**Action item:** Copy all the records exactly; the complete set is the expected result.

(Beginning of Dataset excerpts)

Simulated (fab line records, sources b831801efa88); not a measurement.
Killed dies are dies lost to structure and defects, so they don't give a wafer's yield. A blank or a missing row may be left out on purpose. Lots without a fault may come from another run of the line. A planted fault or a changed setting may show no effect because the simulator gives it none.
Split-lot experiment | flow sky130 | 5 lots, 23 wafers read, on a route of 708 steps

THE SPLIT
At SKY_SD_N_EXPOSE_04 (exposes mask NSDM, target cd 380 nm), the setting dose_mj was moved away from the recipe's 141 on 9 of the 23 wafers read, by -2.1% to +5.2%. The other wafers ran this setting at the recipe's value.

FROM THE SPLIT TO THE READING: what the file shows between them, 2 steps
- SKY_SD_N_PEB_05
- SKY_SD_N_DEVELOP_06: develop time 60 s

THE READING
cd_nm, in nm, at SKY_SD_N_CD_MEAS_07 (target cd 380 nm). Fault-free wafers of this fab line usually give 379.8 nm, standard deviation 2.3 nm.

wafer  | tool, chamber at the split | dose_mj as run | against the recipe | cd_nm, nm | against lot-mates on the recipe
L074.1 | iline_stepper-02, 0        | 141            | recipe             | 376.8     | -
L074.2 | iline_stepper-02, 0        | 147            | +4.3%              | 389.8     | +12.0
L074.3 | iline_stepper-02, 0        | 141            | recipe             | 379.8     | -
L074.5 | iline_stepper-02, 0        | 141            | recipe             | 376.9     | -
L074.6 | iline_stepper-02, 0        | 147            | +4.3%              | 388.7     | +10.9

(End of Dataset excerpts)

**Result:**
Simulated (fab line records, sources b831801efa88); not a measurement.
Killed dies are dies lost to structure and defects, so they don't give a wafer's yield. A blank or a missing row may be left out on purpose. Lots without a fault may come from another run of the line. A planted fault or a changed setting may show no effect because the simulator gives it none.
Split-lot experiment | flow sky130 | 5 lots, 23 wafers read, on a route of 708 steps

THE SPLIT
At SKY_SD_N_EXPOSE_04 (exposes mask NSDM, target cd 380 nm), the setting dose_mj was moved away from the recipe's 141 on 9 of the 23 wafers read, by -2.1% to +5.2%. The other wafers ran this setting at the recipe's value.

FROM THE SPLIT TO THE READING: what the file shows between them, 2 steps
- SKY_SD_N_PEB_05
- SKY_SD_N_DEVELOP_06: develop time 60 s

THE READING
cd_nm, in nm, at SKY_SD_N_CD_MEAS_07 (target cd 380 nm). Fault-free wafers of this fab line usually give 379.8 nm, standard deviation 2.3 nm.

wafer  | tool, chamber at the split | dose_mj as run | against the recipe | cd_nm, nm | against lot-mates on the recipe
L074.1 | iline_stepper-02, 0        | 141            | recipe             | 376.8     | -
L074.2 | iline_stepper-02, 0        | 147            | +4.3%              | 389.8     | +12.0
L074.3 | iline_stepper-02, 0        | 141            | recipe             | 379.8     | -
L074.5 | iline_stepper-02, 0        | 141            | recipe             | 376.9     | -
L074.6 | iline_stepper-02, 0        | 147            | +4.3%              | 388.7     | +10.9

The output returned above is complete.